» **Work item**: The response must consist of the lines below from the one with "Tool: dual-frequency dielectric etcher" through the one with "I1: incoming film thickness, nm", exactly as they appear and with both ends kept.

» **Provided information**:
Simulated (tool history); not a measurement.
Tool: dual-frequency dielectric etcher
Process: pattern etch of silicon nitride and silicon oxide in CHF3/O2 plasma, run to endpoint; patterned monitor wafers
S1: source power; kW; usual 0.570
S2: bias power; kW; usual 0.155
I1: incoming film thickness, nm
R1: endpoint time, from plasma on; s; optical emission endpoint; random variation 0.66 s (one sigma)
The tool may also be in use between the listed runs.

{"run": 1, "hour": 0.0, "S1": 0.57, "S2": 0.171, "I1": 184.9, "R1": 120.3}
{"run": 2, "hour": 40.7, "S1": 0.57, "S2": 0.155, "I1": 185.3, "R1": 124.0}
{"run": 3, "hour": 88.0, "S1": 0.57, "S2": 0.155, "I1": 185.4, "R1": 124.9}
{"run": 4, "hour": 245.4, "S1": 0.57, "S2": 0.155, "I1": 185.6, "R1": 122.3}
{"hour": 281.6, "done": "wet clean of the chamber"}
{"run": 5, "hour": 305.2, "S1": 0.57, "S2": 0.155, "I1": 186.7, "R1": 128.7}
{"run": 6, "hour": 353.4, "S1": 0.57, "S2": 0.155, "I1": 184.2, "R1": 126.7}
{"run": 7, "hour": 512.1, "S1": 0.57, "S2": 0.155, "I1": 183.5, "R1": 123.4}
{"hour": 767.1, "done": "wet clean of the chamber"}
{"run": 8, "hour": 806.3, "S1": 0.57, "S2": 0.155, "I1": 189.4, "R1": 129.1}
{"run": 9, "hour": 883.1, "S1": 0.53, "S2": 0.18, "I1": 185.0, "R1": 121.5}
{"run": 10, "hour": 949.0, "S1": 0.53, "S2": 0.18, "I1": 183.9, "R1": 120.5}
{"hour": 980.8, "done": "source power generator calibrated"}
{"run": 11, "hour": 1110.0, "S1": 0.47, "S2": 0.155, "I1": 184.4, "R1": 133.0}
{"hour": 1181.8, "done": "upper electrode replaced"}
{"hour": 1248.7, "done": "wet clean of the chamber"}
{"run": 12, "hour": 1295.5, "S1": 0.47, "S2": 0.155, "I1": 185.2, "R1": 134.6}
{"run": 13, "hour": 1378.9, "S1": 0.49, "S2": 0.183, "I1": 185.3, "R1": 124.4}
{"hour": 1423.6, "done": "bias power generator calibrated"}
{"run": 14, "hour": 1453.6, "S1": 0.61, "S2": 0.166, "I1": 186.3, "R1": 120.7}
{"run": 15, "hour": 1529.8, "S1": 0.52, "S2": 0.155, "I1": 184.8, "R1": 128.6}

» **Your response**:
Tool: dual-frequency dielectric etcher
Process: pattern etch of silicon nitride and silicon oxide in CHF3/O2 plasma, run to endpoint; patterned monitor wafers
S1: source power; kW; usual 0.570
S2: bias power; kW; usual 0.155
I1: incoming film thickness, nm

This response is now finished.